> _WORK TASK_
When every entry has been read, print each one back exactly.

((

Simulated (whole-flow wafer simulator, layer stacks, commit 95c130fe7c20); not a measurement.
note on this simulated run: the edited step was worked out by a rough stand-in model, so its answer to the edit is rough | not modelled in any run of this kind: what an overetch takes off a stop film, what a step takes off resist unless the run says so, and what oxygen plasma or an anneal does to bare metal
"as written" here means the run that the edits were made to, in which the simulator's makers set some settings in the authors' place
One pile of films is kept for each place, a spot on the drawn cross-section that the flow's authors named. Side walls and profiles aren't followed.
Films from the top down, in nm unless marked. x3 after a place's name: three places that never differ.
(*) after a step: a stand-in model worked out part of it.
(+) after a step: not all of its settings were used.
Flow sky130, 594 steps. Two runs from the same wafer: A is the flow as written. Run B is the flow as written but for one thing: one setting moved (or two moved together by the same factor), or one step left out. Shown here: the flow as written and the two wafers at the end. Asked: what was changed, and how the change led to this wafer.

))

> _TASK RESULT_
Simulated (whole-flow wafer simulator, layer stacks, commit 95c130fe7c20); not a measurement.
note on this simulated run: the edited step was worked out by a rough stand-in model, so its answer to the edit is rough | not modelled in any run of this kind: what an overetch takes off a stop film, what a step takes off resist unless the run says so, and what oxygen plasma or an anneal does to bare metal
"as written" here means the run that the edits were made to, in which the simulator's makers set some settings in the authors' place
One pile of films is kept for each place, a spot on the drawn cross-section that the flow's authors named. Side walls and profiles aren't followed.
Films from the top down, in nm unless marked. x3 after a place's name: three places that never differ.
(*) after a step: a stand-in model worked out part of it.
(+) after a step: not all of its settings were used.
Flow sky130, 594 steps. Two runs from the same wafer: A is the flow as written. Run B is the flow as written but for one thing: one setting moved (or two moved together by the same factor), or one step left out. Shown here: the flow as written and the two wafers at the end. Asked: what was changed, and how the change led to this wafer.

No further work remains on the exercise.